....
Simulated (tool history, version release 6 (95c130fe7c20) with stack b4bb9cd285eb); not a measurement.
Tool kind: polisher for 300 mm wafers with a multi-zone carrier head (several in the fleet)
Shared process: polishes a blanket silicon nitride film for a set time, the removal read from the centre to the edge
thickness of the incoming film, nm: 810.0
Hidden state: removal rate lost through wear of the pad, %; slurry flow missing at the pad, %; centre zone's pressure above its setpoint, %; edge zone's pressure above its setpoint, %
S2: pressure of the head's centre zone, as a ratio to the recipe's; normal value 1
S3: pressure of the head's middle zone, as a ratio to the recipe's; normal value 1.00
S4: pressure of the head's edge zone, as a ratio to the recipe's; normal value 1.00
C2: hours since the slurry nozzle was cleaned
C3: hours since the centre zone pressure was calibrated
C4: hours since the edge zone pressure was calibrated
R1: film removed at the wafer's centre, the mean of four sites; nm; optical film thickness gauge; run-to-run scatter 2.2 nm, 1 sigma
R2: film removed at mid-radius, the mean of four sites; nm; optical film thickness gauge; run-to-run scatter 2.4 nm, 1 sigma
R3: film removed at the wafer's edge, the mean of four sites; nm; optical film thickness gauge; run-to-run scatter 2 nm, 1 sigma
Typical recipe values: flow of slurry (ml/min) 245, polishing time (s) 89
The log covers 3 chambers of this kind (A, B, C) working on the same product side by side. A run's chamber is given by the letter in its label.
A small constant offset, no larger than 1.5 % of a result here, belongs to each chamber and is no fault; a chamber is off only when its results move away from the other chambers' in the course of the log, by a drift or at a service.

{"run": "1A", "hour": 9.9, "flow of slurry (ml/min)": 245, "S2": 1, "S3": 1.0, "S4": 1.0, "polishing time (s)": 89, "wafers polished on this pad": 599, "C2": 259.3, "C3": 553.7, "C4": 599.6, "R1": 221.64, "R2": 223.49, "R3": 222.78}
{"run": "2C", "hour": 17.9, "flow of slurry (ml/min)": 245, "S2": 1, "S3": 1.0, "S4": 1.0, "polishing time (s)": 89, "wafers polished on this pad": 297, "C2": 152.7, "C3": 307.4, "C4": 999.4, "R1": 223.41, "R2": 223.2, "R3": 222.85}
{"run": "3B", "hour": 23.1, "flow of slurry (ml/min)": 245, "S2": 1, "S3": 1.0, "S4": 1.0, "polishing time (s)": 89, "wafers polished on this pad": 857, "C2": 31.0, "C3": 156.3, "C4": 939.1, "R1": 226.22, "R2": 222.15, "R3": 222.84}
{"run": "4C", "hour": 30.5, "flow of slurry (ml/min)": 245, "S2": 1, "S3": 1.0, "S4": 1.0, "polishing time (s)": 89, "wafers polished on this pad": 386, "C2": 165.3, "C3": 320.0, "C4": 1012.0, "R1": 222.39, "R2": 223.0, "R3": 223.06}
....

* _Activity_:
Could you return, word for word, only the lines running from the first line of the material above to the line that contains "thickness of the incoming film, nm: 810.0", inclusive?

* _Task output_:
Simulated (tool history, version release 6 (95c130fe7c20) with stack b4bb9cd285eb); not a measurement.
Tool kind: polisher for 300 mm wafers with a multi-zone carrier head (several in the fleet)
Shared process: polishes a blanket silicon nitride film for a set time, the removal read from the centre to the edge
thickness of the incoming film, nm: 810.0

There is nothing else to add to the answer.